• **WORK ORDER**: A precise repetition of every line below is the required answer.

• **DATASET RECORDS**:
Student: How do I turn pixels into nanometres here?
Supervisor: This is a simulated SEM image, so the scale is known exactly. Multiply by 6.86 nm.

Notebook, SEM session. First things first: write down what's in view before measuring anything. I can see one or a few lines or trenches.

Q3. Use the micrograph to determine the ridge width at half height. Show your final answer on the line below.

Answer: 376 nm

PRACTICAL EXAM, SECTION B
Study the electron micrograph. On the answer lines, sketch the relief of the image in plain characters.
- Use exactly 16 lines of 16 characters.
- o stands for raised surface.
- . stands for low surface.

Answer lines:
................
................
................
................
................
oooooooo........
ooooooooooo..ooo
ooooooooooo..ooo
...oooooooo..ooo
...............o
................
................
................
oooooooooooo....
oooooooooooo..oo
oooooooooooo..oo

• **RESPONSE AREA**:
Student: How do I turn pixels into nanometres here?
Supervisor: This is a simulated SEM image, so the scale is known exactly. Multiply by 6.86 nm.

Notebook, SEM session. First things first: write down what's in view before measuring anything. I can see one or a few lines or trenches.

Q3. Use the micrograph to determine the ridge width at half height. Show your final answer on the line below.

Answer: 376 nm

PRACTICAL EXAM, SECTION B
Study the electron micrograph. On the answer lines, sketch the relief of the image in plain characters.
- Use exactly 16 lines of 16 characters.
- o stands for raised surface.
- . stands for low surface.

Answer lines:
................
................
................
................
................
oooooooo........
ooooooooooo..ooo
ooooooooooo..ooo
...oooooooo..ooo
...............o
................
................
................
oooooooooooo....
oooooooooooo..oo
oooooooooooo..oo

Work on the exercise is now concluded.